ASSIGNED TASK: From the entries below, return exactly the lines beginning at the one that contains "lot=L102; measured=day 14" and ending at the one that contains "## WHAT TOOL", both of them included, and only those lines.

DATA UNDER STUDY:
.....
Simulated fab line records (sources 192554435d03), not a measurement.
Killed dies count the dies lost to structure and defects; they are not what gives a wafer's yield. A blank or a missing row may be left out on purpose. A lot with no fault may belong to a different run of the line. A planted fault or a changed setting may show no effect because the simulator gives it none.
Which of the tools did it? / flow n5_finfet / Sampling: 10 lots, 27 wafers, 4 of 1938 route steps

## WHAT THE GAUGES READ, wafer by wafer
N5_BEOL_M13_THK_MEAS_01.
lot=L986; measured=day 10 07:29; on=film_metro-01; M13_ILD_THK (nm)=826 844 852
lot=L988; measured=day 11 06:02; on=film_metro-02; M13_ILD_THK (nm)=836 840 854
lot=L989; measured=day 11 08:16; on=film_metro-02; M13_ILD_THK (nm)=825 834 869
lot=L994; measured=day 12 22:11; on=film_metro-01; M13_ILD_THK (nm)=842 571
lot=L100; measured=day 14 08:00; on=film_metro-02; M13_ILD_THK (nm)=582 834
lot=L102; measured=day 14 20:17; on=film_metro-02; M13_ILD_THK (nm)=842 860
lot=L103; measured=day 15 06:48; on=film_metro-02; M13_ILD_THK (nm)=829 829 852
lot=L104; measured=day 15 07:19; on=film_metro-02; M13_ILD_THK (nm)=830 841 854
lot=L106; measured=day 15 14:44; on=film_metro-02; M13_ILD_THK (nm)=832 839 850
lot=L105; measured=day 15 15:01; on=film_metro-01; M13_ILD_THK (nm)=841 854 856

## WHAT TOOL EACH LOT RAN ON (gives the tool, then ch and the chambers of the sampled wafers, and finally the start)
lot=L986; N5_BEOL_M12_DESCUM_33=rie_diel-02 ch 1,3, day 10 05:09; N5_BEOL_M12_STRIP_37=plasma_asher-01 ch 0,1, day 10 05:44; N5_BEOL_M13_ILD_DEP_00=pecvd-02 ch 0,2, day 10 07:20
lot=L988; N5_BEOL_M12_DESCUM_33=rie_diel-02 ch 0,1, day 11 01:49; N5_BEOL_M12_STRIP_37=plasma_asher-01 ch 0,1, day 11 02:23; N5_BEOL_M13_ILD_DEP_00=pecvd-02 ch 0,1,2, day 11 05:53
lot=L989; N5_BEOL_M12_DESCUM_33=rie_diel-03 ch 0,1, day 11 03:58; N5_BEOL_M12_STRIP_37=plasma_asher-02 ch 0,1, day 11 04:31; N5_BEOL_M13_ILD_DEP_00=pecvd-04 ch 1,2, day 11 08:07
.....

EXERCISE RESPONSE:
lot=L102; measured=day 14 20:17; on=film_metro-02; M13_ILD_THK (nm)=842 860
lot=L103; measured=day 15 06:48; on=film_metro-02; M13_ILD_THK (nm)=829 829 852
lot=L104; measured=day 15 07:19; on=film_metro-02; M13_ILD_THK (nm)=830 841 854
lot=L106; measured=day 15 14:44; on=film_metro-02; M13_ILD_THK (nm)=832 839 850
lot=L105; measured=day 15 15:01; on=film_metro-01; M13_ILD_THK (nm)=841 854 856

## WHAT TOOL EACH LOT RAN ON (gives the tool, then ch and the chambers of the sampled wafers, and finally the start)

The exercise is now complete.